* Given information *
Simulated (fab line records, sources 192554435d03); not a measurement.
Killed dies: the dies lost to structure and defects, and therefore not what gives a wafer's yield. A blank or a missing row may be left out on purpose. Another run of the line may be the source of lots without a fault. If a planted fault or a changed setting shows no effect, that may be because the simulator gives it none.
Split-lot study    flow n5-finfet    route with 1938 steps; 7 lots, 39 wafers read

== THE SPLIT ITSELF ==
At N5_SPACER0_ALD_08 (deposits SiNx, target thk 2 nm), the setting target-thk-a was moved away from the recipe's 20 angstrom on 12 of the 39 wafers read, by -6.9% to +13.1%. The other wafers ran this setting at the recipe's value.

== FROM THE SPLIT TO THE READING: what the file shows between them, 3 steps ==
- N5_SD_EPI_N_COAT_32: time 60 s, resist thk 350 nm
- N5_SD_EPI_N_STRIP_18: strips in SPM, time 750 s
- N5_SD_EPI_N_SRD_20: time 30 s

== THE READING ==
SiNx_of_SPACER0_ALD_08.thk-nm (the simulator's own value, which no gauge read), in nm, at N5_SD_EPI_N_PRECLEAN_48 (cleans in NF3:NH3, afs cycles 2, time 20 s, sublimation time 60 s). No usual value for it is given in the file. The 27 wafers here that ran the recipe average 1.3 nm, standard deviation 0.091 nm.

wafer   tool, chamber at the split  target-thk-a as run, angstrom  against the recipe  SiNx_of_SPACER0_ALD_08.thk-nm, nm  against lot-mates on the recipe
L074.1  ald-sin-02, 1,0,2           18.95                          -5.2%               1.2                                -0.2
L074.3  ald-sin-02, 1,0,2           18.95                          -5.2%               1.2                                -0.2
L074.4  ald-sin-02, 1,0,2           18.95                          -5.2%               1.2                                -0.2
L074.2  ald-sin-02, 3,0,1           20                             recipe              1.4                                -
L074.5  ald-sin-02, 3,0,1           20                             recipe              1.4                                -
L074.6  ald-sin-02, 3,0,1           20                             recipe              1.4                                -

* Work order *
Copy out the lines above exactly, beginning at the one that contains "lots, 39 wafers read" and ending at the one that contains "- N5_SD_EPI_N_COAT_32: time".

* Written reply *
Split-lot study    flow n5-finfet    route with 1938 steps; 7 lots, 39 wafers read

== THE SPLIT ITSELF ==
At N5_SPACER0_ALD_08 (deposits SiNx, target thk 2 nm), the setting target-thk-a was moved away from the recipe's 20 angstrom on 12 of the 39 wafers read, by -6.9% to +13.1%. The other wafers ran this setting at the recipe's value.

== FROM THE SPLIT TO THE READING: what the file shows between them, 3 steps ==
- N5_SD_EPI_N_COAT_32: time 60 s, resist thk 350 nm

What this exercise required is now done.